═══ Records supplied
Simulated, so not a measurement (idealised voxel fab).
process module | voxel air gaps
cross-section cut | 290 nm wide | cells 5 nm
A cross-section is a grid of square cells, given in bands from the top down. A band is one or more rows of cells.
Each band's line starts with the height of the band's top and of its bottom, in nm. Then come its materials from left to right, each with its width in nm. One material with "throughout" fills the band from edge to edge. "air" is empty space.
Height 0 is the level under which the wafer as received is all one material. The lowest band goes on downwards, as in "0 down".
══════

> [Work item]
Line by line, transcribe the data exactly.

> [Written answer]
Simulated, so not a measurement (idealised voxel fab).
process module | voxel air gaps
cross-section cut | 290 nm wide | cells 5 nm
A cross-section is a grid of square cells, given in bands from the top down. A band is one or more rows of cells.
Each band's line starts with the height of the band's top and of its bottom, in nm. Then come its materials from left to right, each with its width in nm. One material with "throughout" fills the band from edge to edge. "air" is empty space.
Height 0 is the level under which the wafer as received is all one material. The lowest band goes on downwards, as in "0 down".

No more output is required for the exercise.